◆ **Action item**:
Reprint the entire listing exactly.

◆ **Provided records**:
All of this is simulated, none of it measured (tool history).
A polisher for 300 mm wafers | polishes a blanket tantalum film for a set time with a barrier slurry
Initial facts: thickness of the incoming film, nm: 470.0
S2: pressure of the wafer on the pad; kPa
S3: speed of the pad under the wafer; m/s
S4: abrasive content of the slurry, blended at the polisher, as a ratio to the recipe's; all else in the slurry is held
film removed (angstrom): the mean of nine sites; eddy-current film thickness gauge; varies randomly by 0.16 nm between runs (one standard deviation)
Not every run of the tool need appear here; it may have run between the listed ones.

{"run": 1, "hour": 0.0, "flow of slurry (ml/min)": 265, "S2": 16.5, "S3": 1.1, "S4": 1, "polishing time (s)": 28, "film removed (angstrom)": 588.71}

◆ **Reply**:
All of this is simulated, none of it measured (tool history).
A polisher for 300 mm wafers | polishes a blanket tantalum film for a set time with a barrier slurry
Initial facts: thickness of the incoming film, nm: 470.0
S2: pressure of the wafer on the pad; kPa
S3: speed of the pad under the wafer; m/s
S4: abrasive content of the slurry, blended at the polisher, as a ratio to the recipe's; all else in the slurry is held
film removed (angstrom): the mean of nine sites; eddy-current film thickness gauge; varies randomly by 0.16 nm between runs (one standard deviation)
Not every run of the tool need appear here; it may have run between the listed ones.

{"run": 1, "hour": 0.0, "flow of slurry (ml/min)": 265, "S2": 16.5, "S3": 1.1, "S4": 1, "polishing time (s)": 28, "film removed (angstrom)": 588.71}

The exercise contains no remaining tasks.